- _ACTION ITEM_: Reproduce the listing that follows, unchanged and complete.

- _DATASET_:
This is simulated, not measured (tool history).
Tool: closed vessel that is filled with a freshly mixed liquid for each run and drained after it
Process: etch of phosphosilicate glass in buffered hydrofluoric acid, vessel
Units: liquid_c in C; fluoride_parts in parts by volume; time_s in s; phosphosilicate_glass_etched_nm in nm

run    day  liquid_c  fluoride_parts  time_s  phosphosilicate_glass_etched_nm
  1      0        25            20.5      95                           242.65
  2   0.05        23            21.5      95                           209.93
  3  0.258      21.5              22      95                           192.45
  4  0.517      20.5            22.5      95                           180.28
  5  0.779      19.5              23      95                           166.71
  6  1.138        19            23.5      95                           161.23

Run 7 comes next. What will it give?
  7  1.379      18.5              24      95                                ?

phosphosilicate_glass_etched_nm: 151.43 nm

- _REPLY_:
This is simulated, not measured (tool history).
Tool: closed vessel that is filled with a freshly mixed liquid for each run and drained after it
Process: etch of phosphosilicate glass in buffered hydrofluoric acid, vessel
Units: liquid_c in C; fluoride_parts in parts by volume; time_s in s; phosphosilicate_glass_etched_nm in nm

run    day  liquid_c  fluoride_parts  time_s  phosphosilicate_glass_etched_nm
  1      0        25            20.5      95                           242.65
  2   0.05        23            21.5      95                           209.93
  3  0.258      21.5              22      95                           192.45
  4  0.517      20.5            22.5      95                           180.28
  5  0.779      19.5              23      95                           166.71
  6  1.138        19            23.5      95                           161.23

Run 7 comes next. What will it give?
  7  1.379      18.5              24      95                                ?

phosphosilicate_glass_etched_nm: 151.43 nm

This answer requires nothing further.